=== DATA TO EXAMINE ===

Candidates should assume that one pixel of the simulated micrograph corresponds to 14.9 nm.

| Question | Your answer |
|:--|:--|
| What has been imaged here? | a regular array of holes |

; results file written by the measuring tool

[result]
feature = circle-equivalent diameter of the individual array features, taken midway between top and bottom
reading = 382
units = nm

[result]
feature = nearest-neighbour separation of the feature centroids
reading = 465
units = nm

===

[WORK INSTRUCTION]:
The entire listing above, every line of it, should be copied out exactly.

[TASK OUTPUT]:
Candidates should assume that one pixel of the simulated micrograph corresponds to 14.9 nm.

| Question | Your answer |
|:--|:--|
| What has been imaged here? | a regular array of holes |

; results file written by the measuring tool

[result]
feature = circle-equivalent diameter of the individual array features, taken midway between top and bottom
reading = 382
units = nm

[result]
feature = nearest-neighbour separation of the feature centroids
reading = 465
units = nm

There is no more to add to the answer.